— WORK TASK —
Only those lines running from the start of the listing below through the line that holds "8,30.8,250,1.4,0.72,63,?" are to be written out, exactly and in full.

(INFORMATION SUPPLIED begins)

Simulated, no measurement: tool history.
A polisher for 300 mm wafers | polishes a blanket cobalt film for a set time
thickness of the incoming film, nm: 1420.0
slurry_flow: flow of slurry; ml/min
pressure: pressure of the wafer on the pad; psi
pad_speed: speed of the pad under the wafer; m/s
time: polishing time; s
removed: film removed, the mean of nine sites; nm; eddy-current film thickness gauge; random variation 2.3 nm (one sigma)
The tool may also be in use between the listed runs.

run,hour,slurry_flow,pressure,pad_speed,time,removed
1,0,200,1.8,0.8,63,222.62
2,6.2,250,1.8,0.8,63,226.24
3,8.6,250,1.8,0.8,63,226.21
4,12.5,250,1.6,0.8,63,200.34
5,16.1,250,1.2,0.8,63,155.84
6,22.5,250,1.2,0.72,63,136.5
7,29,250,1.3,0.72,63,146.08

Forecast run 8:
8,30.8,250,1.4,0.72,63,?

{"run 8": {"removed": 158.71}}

(INFORMATION SUPPLIED ends)

— TASK SOLUTION —
Simulated, no measurement: tool history.
A polisher for 300 mm wafers | polishes a blanket cobalt film for a set time
thickness of the incoming film, nm: 1420.0
slurry_flow: flow of slurry; ml/min
pressure: pressure of the wafer on the pad; psi
pad_speed: speed of the pad under the wafer; m/s
time: polishing time; s
removed: film removed, the mean of nine sites; nm; eddy-current film thickness gauge; random variation 2.3 nm (one sigma)
The tool may also be in use between the listed runs.

run,hour,slurry_flow,pressure,pad_speed,time,removed
1,0,200,1.8,0.8,63,222.62
2,6.2,250,1.8,0.8,63,226.24
3,8.6,250,1.8,0.8,63,226.21
4,12.5,250,1.6,0.8,63,200.34
5,16.1,250,1.2,0.8,63,155.84
6,22.5,250,1.2,0.72,63,136.5
7,29,250,1.3,0.72,63,146.08

Forecast run 8:
8,30.8,250,1.4,0.72,63,?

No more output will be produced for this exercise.